Data extract >>
--------------------------------
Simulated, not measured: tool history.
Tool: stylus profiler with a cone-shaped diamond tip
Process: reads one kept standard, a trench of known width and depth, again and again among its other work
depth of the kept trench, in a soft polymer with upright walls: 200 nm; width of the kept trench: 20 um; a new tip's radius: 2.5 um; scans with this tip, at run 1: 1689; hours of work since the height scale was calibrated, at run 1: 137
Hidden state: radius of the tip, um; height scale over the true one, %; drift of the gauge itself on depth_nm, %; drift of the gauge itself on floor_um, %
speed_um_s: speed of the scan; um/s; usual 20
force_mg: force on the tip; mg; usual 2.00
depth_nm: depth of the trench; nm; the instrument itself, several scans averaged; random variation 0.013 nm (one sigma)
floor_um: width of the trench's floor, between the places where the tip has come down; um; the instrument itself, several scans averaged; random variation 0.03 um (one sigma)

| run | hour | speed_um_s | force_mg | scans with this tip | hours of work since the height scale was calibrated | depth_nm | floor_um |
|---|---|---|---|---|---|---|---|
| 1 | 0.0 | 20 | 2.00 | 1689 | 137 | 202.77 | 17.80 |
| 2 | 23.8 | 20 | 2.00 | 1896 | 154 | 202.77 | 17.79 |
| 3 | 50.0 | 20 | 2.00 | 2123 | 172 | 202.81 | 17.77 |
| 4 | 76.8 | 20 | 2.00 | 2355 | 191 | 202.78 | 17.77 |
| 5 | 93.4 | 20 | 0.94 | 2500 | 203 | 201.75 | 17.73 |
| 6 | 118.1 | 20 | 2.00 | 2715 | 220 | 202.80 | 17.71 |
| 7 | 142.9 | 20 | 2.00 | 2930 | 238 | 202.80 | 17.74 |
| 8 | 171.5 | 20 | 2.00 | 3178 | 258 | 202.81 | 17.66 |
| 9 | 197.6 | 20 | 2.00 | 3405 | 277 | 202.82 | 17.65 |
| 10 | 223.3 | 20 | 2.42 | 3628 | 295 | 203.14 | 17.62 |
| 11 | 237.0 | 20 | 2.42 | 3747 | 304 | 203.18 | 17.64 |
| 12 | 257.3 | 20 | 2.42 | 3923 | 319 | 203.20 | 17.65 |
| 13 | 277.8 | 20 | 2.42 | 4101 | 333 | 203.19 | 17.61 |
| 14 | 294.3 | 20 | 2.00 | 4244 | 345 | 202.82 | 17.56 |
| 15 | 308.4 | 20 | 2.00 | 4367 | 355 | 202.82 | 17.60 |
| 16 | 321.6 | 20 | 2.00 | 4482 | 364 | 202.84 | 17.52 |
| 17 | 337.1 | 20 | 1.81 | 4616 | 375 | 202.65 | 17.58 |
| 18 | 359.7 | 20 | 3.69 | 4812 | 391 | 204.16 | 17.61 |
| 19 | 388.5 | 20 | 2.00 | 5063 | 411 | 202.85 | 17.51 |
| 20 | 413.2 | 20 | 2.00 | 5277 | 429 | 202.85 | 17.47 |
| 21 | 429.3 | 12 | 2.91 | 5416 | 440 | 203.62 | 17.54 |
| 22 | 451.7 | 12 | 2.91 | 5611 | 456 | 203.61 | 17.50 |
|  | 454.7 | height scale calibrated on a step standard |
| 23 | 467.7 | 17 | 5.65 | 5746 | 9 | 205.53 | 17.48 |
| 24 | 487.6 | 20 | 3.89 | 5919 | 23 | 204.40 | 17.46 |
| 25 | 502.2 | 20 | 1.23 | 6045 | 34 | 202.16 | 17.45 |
--------------------------------

Assigned task >> Could you please copy the lines above exactly, beginning at the first and ending at the line that contains "203.14 | 17.62 |"?

Reply >>
Simulated, not measured: tool history.
Tool: stylus profiler with a cone-shaped diamond tip
Process: reads one kept standard, a trench of known width and depth, again and again among its other work
depth of the kept trench, in a soft polymer with upright walls: 200 nm; width of the kept trench: 20 um; a new tip's radius: 2.5 um; scans with this tip, at run 1: 1689; hours of work since the height scale was calibrated, at run 1: 137
Hidden state: radius of the tip, um; height scale over the true one, %; drift of the gauge itself on depth_nm, %; drift of the gauge itself on floor_um, %
speed_um_s: speed of the scan; um/s; usual 20
force_mg: force on the tip; mg; usual 2.00
depth_nm: depth of the trench; nm; the instrument itself, several scans averaged; random variation 0.013 nm (one sigma)
floor_um: width of the trench's floor, between the places where the tip has come down; um; the instrument itself, several scans averaged; random variation 0.03 um (one sigma)

| run | hour | speed_um_s | force_mg | scans with this tip | hours of work since the height scale was calibrated | depth_nm | floor_um |
|---|---|---|---|---|---|---|---|
| 1 | 0.0 | 20 | 2.00 | 1689 | 137 | 202.77 | 17.80 |
| 2 | 23.8 | 20 | 2.00 | 1896 | 154 | 202.77 | 17.79 |
| 3 | 50.0 | 20 | 2.00 | 2123 | 172 | 202.81 | 17.77 |
| 4 | 76.8 | 20 | 2.00 | 2355 | 191 | 202.78 | 17.77 |
| 5 | 93.4 | 20 | 0.94 | 2500 | 203 | 201.75 | 17.73 |
| 6 | 118.1 | 20 | 2.00 | 2715 | 220 | 202.80 | 17.71 |
| 7 | 142.9 | 20 | 2.00 | 2930 | 238 | 202.80 | 17.74 |
| 8 | 171.5 | 20 | 2.00 | 3178 | 258 | 202.81 | 17.66 |
| 9 | 197.6 | 20 | 2.00 | 3405 | 277 | 202.82 | 17.65 |
| 10 | 223.3 | 20 | 2.42 | 3628 | 295 | 203.14 | 17.62 |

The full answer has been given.